* _ACTION ITEM_: Return the records that follow, unchanged and complete.

* _SUPPLIED ENTRIES_:
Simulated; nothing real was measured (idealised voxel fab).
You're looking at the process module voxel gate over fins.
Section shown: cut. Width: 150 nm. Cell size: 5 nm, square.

* _TASK SOLUTION_:
Simulated; nothing real was measured (idealised voxel fab).
You're looking at the process module voxel gate over fins.
Section shown: cut. Width: 150 nm. Cell size: 5 nm, square.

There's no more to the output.